═══ RECORDS SHOWN

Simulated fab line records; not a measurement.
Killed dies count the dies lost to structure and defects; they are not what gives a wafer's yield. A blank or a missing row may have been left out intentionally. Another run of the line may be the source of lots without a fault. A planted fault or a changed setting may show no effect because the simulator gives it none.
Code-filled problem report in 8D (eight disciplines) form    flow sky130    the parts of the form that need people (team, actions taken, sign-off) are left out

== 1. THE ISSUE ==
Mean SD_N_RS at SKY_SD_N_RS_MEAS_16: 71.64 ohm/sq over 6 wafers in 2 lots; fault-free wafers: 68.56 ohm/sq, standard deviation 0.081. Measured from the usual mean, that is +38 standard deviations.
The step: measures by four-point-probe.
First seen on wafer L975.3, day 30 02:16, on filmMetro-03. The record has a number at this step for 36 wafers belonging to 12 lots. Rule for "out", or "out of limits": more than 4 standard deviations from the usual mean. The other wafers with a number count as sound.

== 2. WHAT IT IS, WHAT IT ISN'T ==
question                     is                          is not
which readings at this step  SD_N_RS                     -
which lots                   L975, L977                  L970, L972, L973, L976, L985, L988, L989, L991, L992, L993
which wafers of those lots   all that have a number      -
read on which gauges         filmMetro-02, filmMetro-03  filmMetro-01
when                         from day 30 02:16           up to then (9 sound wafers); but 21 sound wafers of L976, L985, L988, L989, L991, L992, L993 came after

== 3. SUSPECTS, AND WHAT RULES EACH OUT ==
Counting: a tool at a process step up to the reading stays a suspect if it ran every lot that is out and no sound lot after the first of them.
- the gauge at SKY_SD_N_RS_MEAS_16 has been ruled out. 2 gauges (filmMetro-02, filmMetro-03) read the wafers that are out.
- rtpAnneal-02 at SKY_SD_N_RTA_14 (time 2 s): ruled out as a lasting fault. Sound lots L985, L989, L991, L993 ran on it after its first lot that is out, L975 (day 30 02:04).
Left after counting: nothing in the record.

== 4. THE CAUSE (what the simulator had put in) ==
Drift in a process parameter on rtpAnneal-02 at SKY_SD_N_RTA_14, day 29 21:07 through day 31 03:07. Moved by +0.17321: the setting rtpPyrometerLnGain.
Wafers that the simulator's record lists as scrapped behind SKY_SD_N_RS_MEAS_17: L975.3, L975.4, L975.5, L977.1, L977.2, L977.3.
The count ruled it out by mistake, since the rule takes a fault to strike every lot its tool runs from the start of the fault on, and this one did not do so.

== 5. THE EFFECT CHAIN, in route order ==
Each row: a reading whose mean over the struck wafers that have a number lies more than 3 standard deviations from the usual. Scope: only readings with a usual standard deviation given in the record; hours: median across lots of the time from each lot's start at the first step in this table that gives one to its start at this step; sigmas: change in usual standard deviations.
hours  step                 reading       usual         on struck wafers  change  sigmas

══════

EXERCISE:
Reproduce only the lines from the top of the material through the one bearing "The step: measures by four-point-probe.", each exactly as it stands.

TASK RESPONSE:
Simulated fab line records; not a measurement.
Killed dies count the dies lost to structure and defects; they are not what gives a wafer's yield. A blank or a missing row may have been left out intentionally. Another run of the line may be the source of lots without a fault. A planted fault or a changed setting may show no effect because the simulator gives it none.
Code-filled problem report in 8D (eight disciplines) form    flow sky130    the parts of the form that need people (team, actions taken, sign-off) are left out

== 1. THE ISSUE ==
Mean SD_N_RS at SKY_SD_N_RS_MEAS_16: 71.64 ohm/sq over 6 wafers in 2 lots; fault-free wafers: 68.56 ohm/sq, standard deviation 0.081. Measured from the usual mean, that is +38 standard deviations.
The step: measures by four-point-probe.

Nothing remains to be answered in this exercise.